Extracted information:
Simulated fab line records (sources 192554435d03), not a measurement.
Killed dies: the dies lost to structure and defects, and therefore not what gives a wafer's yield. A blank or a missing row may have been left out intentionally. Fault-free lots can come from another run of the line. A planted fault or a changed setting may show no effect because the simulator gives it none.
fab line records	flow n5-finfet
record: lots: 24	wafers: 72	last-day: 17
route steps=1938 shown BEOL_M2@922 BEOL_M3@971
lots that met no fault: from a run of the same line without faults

Activity: May I have the entries returned exactly, with every line in place?

Your solution:
Simulated fab line records (sources 192554435d03), not a measurement.
Killed dies: the dies lost to structure and defects, and therefore not what gives a wafer's yield. A blank or a missing row may have been left out intentionally. Fault-free lots can come from another run of the line. A planted fault or a changed setting may show no effect because the simulator gives it none.
fab line records	flow n5-finfet
record: lots: 24	wafers: 72	last-day: 17
route steps=1938 shown BEOL_M2@922 BEOL_M3@971
lots that met no fault: from a run of the same line without faults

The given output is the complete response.